* _ASSIGNED TASK_: Look through the listing below and write out exactly the lines from the line with "fab line records || flow rit_cmos" to the line with "route steps=202 shown M1@200", both included, and no others.

........
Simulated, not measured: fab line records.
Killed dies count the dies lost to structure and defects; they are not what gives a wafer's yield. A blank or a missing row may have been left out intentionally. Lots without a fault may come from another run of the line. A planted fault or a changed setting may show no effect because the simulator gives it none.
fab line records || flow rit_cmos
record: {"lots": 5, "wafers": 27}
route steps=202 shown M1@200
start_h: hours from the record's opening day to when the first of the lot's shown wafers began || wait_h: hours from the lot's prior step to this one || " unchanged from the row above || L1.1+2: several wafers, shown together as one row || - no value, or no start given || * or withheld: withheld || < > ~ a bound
........

* _TASK SOLUTION_:
fab line records || flow rit_cmos
record: {"lots": 5, "wafers": 27}
route steps=202 shown M1@200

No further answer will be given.